**Work request:**
Once the line containing "10 op CMP | height nm 45" is found in the records below, return it and each following line exactly, up to and including the line containing "14 op CONFORMAL_DEP | material TiN | thk nm 5", and nothing else.

**Entries supplied:**
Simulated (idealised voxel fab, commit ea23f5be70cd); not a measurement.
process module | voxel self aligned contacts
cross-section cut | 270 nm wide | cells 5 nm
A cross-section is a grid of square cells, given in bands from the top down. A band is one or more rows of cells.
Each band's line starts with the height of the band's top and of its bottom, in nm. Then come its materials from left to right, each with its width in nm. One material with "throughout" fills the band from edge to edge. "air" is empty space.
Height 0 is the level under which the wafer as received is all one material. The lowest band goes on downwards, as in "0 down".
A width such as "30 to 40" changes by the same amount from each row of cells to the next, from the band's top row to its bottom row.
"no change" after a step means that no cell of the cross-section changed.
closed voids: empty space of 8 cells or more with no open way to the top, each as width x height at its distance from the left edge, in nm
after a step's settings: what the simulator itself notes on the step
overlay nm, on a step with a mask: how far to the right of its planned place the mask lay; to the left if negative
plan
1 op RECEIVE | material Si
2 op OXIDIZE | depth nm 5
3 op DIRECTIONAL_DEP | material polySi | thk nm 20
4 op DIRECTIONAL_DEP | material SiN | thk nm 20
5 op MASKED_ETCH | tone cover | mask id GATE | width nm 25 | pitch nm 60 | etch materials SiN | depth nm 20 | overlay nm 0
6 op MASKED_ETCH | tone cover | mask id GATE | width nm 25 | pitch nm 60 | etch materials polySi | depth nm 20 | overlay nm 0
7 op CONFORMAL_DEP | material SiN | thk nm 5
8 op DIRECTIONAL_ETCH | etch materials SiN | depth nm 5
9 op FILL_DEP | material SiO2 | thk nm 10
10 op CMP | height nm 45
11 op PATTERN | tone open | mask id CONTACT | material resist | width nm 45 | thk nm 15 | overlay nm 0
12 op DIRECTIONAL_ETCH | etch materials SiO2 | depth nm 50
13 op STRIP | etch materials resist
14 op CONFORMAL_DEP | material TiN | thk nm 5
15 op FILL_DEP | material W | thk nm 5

**Written solution:**
10 op CMP | height nm 45
11 op PATTERN | tone open | mask id CONTACT | material resist | width nm 45 | thk nm 15 | overlay nm 0
12 op DIRECTIONAL_ETCH | etch materials SiO2 | depth nm 50
13 op STRIP | etch materials resist
14 op CONFORMAL_DEP | material TiN | thk nm 5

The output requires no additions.